Work order >>
Which lines run from the line with "The process module" through the line with "it's all nm." in the entries below? Print them exactly, both ends included, and nothing more.

________________

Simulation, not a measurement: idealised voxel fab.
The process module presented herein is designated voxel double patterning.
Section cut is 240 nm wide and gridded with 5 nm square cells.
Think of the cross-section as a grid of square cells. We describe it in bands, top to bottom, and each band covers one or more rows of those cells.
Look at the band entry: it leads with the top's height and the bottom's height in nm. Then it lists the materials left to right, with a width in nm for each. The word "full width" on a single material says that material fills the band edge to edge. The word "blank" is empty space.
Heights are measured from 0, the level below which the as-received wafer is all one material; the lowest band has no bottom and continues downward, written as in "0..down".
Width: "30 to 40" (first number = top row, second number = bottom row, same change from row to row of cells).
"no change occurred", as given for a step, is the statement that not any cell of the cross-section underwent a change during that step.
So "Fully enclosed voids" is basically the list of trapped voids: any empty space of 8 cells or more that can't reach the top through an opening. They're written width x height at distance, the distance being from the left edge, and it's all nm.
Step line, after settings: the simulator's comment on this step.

________________

Expected answer >>
The process module presented herein is designated voxel double patterning.
Section cut is 240 nm wide and gridded with 5 nm square cells.
Think of the cross-section as a grid of square cells. We describe it in bands, top to bottom, and each band covers one or more rows of those cells.
Look at the band entry: it leads with the top's height and the bottom's height in nm. Then it lists the materials left to right, with a width in nm for each. The word "full width" on a single material says that material fills the band edge to edge. The word "blank" is empty space.
Heights are measured from 0, the level below which the as-received wafer is all one material; the lowest band has no bottom and continues downward, written as in "0..down".
Width: "30 to 40" (first number = top row, second number = bottom row, same change from row to row of cells).
"no change occurred", as given for a step, is the statement that not any cell of the cross-section underwent a change during that step.
So "Fully enclosed voids" is basically the list of trapped voids: any empty space of 8 cells or more that can't reach the top through an opening. They're written width x height at distance, the distance being from the left edge, and it's all nm.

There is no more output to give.